**WORK REQUEST**
Output all of the records exactly as written.

======

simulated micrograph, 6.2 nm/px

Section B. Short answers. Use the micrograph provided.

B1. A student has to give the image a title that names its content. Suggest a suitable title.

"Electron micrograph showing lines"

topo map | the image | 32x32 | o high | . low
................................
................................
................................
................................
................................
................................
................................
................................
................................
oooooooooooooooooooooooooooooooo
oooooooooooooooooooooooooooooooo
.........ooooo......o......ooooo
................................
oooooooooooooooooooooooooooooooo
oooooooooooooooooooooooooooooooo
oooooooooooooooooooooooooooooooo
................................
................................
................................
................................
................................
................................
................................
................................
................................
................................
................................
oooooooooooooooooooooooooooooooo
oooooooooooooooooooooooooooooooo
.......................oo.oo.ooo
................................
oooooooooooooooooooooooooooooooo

======

**WRITTEN ANSWER**
simulated micrograph, 6.2 nm/px

Section B. Short answers. Use the micrograph provided.

B1. A student has to give the image a title that names its content. Suggest a suitable title.

"Electron micrograph showing lines"

topo map | the image | 32x32 | o high | . low
................................
................................
................................
................................
................................
................................
................................
................................
................................
oooooooooooooooooooooooooooooooo
oooooooooooooooooooooooooooooooo
.........ooooo......o......ooooo
................................
oooooooooooooooooooooooooooooooo
oooooooooooooooooooooooooooooooo
oooooooooooooooooooooooooooooooo
................................
................................
................................
................................
................................
................................
................................
................................
................................
................................
................................
oooooooooooooooooooooooooooooooo
oooooooooooooooooooooooooooooooo
.......................oo.oo.ooo
................................
oooooooooooooooooooooooooooooooo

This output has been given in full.